■ Data to examine ■
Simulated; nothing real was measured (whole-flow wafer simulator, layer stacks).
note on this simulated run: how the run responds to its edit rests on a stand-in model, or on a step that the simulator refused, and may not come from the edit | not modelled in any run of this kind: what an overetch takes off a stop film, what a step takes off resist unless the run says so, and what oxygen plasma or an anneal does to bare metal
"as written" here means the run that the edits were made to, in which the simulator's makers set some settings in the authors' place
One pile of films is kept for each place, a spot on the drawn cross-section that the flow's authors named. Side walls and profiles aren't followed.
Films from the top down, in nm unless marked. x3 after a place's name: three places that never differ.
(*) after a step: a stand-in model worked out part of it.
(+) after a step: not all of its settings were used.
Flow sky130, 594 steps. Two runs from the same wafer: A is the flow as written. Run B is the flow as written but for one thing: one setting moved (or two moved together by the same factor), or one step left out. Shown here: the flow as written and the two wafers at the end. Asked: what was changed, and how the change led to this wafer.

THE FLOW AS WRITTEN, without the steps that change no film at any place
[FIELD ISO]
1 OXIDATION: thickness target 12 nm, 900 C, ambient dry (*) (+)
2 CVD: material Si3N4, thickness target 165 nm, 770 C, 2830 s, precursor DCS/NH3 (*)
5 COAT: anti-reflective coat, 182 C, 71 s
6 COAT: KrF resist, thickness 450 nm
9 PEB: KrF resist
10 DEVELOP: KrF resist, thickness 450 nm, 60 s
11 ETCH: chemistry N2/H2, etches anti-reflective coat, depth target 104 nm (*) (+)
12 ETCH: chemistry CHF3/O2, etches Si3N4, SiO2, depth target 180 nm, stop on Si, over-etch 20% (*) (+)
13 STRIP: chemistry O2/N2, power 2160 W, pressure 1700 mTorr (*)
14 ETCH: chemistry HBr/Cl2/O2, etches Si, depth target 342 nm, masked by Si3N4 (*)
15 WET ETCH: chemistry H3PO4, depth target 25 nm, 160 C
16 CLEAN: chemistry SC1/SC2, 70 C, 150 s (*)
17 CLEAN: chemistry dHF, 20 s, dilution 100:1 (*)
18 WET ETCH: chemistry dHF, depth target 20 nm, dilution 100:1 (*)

■ Action item ■
Retype every line of the listing, word for word, from its opening line to the line that holds "14 ETCH: chemistry", and include that last line too.

■ Task solution ■
Simulated; nothing real was measured (whole-flow wafer simulator, layer stacks).
note on this simulated run: how the run responds to its edit rests on a stand-in model, or on a step that the simulator refused, and may not come from the edit | not modelled in any run of this kind: what an overetch takes off a stop film, what a step takes off resist unless the run says so, and what oxygen plasma or an anneal does to bare metal
"as written" here means the run that the edits were made to, in which the simulator's makers set some settings in the authors' place
One pile of films is kept for each place, a spot on the drawn cross-section that the flow's authors named. Side walls and profiles aren't followed.
Films from the top down, in nm unless marked. x3 after a place's name: three places that never differ.
(*) after a step: a stand-in model worked out part of it.
(+) after a step: not all of its settings were used.
Flow sky130, 594 steps. Two runs from the same wafer: A is the flow as written. Run B is the flow as written but for one thing: one setting moved (or two moved together by the same factor), or one step left out. Shown here: the flow as written and the two wafers at the end. Asked: what was changed, and how the change led to this wafer.

THE FLOW AS WRITTEN, without the steps that change no film at any place
[FIELD ISO]
1 OXIDATION: thickness target 12 nm, 900 C, ambient dry (*) (+)
2 CVD: material Si3N4, thickness target 165 nm, 770 C, 2830 s, precursor DCS/NH3 (*)
5 COAT: anti-reflective coat, 182 C, 71 s
6 COAT: KrF resist, thickness 450 nm
9 PEB: KrF resist
10 DEVELOP: KrF resist, thickness 450 nm, 60 s
11 ETCH: chemistry N2/H2, etches anti-reflective coat, depth target 104 nm (*) (+)
12 ETCH: chemistry CHF3/O2, etches Si3N4, SiO2, depth target 180 nm, stop on Si, over-etch 20% (*) (+)
13 STRIP: chemistry O2/N2, power 2160 W, pressure 1700 mTorr (*)
14 ETCH: chemistry HBr/Cl2/O2, etches Si, depth target 342 nm, masked by Si3N4 (*)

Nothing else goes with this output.